WORK REQUEST
Output, please, exactly those lines of the listing that come before the line with "Per-row width for", along with that line itself.

RECORD EXCERPTS
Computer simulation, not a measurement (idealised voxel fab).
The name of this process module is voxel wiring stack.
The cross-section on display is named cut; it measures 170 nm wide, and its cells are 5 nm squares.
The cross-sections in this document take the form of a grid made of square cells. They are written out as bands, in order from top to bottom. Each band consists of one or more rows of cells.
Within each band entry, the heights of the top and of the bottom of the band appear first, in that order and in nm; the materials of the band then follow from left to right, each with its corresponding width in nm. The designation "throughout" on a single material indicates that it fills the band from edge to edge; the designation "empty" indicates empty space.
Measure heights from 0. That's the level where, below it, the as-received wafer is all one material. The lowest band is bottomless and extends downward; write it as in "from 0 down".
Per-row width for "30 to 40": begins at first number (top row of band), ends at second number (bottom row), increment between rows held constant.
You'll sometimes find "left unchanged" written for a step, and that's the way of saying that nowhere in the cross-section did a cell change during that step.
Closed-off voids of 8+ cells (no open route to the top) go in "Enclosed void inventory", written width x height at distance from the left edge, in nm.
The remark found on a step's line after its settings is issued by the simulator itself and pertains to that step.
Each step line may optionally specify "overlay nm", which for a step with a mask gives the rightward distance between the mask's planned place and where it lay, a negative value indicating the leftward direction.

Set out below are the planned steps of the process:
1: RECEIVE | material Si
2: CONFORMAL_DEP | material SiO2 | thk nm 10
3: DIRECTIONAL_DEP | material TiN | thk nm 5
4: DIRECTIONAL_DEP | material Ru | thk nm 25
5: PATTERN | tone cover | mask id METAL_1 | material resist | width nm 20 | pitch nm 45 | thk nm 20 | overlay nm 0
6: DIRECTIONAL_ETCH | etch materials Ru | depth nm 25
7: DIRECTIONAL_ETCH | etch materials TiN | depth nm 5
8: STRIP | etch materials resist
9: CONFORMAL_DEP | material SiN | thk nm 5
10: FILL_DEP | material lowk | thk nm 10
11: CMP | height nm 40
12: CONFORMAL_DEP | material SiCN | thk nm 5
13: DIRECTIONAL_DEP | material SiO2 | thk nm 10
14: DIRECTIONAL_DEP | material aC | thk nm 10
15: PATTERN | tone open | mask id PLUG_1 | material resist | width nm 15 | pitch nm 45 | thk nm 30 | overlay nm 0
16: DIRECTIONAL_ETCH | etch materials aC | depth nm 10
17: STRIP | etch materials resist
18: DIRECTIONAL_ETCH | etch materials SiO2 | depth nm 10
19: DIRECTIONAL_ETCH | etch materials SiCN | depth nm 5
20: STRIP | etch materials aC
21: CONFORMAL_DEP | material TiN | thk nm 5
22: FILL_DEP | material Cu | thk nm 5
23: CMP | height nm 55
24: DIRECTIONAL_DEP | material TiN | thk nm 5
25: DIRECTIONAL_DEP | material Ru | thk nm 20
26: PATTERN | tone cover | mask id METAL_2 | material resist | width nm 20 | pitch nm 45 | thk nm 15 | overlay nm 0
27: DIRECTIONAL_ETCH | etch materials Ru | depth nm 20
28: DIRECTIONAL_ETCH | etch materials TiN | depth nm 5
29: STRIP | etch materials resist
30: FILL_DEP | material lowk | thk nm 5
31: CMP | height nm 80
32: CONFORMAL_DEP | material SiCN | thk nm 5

EXERCISE OUTPUT
Computer simulation, not a measurement (idealised voxel fab).
The name of this process module is voxel wiring stack.
The cross-section on display is named cut; it measures 170 nm wide, and its cells are 5 nm squares.
The cross-sections in this document take the form of a grid made of square cells. They are written out as bands, in order from top to bottom. Each band consists of one or more rows of cells.
Within each band entry, the heights of the top and of the bottom of the band appear first, in that order and in nm; the materials of the band then follow from left to right, each with its corresponding width in nm. The designation "throughout" on a single material indicates that it fills the band from edge to edge; the designation "empty" indicates empty space.
Measure heights from 0. That's the level where, below it, the as-received wafer is all one material. The lowest band is bottomless and extends downward; write it as in "from 0 down".
Per-row width for "30 to 40": begins at first number (top row of band), ends at second number (bottom row), increment between rows held constant.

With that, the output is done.